• • • •

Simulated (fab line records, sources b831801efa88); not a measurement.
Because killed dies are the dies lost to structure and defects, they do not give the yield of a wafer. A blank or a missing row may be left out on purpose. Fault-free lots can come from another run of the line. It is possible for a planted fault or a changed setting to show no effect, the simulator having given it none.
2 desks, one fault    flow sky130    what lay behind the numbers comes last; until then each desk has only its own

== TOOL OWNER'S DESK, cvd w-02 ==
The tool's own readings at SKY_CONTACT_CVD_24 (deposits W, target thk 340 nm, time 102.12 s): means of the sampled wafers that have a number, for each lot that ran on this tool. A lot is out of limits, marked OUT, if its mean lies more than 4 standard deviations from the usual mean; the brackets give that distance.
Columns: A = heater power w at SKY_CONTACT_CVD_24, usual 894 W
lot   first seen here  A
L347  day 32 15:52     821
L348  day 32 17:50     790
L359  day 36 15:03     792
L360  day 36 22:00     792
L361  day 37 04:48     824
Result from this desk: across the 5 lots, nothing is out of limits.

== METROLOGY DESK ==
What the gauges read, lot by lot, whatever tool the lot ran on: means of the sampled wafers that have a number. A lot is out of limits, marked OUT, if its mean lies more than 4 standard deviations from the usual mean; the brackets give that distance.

• • • •

**Task item:** With no line omitted, copy all the data exactly.

**Written response:**
Simulated (fab line records, sources b831801efa88); not a measurement.
Because killed dies are the dies lost to structure and defects, they do not give the yield of a wafer. A blank or a missing row may be left out on purpose. Fault-free lots can come from another run of the line. It is possible for a planted fault or a changed setting to show no effect, the simulator having given it none.
2 desks, one fault    flow sky130    what lay behind the numbers comes last; until then each desk has only its own

== TOOL OWNER'S DESK, cvd w-02 ==
The tool's own readings at SKY_CONTACT_CVD_24 (deposits W, target thk 340 nm, time 102.12 s): means of the sampled wafers that have a number, for each lot that ran on this tool. A lot is out of limits, marked OUT, if its mean lies more than 4 standard deviations from the usual mean; the brackets give that distance.
Columns: A = heater power w at SKY_CONTACT_CVD_24, usual 894 W
lot   first seen here  A
L347  day 32 15:52     821
L348  day 32 17:50     790
L359  day 36 15:03     792
L360  day 36 22:00     792
L361  day 37 04:48     824
Result from this desk: across the 5 lots, nothing is out of limits.

== METROLOGY DESK ==
What the gauges read, lot by lot, whatever tool the lot ran on: means of the sampled wafers that have a number. A lot is out of limits, marked OUT, if its mean lies more than 4 standard deviations from the usual mean; the brackets give that distance.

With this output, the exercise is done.